(Provided data):
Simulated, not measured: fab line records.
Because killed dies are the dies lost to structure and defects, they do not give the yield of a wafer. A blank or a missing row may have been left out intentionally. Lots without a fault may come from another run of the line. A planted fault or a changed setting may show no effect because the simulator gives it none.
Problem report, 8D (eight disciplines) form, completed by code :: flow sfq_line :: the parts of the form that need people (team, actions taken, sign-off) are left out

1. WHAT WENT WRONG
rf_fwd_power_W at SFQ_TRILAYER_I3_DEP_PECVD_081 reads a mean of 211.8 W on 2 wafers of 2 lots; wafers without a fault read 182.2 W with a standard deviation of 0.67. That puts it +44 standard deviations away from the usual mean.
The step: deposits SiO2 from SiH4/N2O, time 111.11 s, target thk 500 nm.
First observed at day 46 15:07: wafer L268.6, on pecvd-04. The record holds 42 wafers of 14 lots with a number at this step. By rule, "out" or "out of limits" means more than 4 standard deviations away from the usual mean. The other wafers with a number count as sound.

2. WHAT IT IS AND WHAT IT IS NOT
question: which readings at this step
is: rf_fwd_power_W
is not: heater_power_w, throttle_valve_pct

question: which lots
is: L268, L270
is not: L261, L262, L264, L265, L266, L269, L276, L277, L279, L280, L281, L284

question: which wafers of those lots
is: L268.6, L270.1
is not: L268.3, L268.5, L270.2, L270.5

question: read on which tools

(Work order): Everything above from the line containing "First observed at" down to the line containing "is not: L268.3, L268.5, L270.2, L270.5" is to be transcribed exactly, with both of those lines included and nothing else added.

(Response area):
First observed at day 46 15:07: wafer L268.6, on pecvd-04. The record holds 42 wafers of 14 lots with a number at this step. By rule, "out" or "out of limits" means more than 4 standard deviations away from the usual mean. The other wafers with a number count as sound.

2. WHAT IT IS AND WHAT IT IS NOT
question: which readings at this step
is: rf_fwd_power_W
is not: heater_power_w, throttle_valve_pct

question: which lots
is: L268, L270
is not: L261, L262, L264, L265, L266, L269, L276, L277, L279, L280, L281, L284

question: which wafers of those lots
is: L268.6, L270.1
is not: L268.3, L268.5, L270.2, L270.5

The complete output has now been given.